Once you find the line with "the cross-section changed." in the entries below, return exactly every line from it through the line with "closed voids: empty".

START Given data
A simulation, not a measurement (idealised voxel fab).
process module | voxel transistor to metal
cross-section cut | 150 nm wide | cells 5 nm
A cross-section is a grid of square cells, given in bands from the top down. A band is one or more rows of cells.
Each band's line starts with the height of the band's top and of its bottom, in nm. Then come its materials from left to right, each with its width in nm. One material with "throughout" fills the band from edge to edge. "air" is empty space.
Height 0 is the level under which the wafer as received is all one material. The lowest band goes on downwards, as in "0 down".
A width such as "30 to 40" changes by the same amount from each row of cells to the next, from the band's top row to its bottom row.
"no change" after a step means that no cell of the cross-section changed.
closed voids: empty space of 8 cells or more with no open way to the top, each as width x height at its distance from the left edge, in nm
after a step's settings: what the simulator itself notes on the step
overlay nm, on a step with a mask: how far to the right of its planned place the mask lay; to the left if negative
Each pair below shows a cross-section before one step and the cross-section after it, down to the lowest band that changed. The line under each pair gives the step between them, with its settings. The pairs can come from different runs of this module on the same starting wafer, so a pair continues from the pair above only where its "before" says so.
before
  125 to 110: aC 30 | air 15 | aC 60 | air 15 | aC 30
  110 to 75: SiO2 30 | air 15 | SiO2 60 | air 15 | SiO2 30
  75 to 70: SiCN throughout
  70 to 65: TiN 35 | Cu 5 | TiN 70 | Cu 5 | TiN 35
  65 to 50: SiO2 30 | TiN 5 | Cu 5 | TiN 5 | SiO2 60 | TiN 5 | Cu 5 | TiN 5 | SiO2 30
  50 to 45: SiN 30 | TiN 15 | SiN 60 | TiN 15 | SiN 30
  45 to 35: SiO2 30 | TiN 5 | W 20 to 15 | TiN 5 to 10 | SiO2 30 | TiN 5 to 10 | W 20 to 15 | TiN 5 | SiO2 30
END Given data

> **Expected answer**:
"no change" after a step means that no cell of the cross-section changed.
closed voids: empty space of 8 cells or more with no open way to the top, each as width x height at its distance from the left edge, in nm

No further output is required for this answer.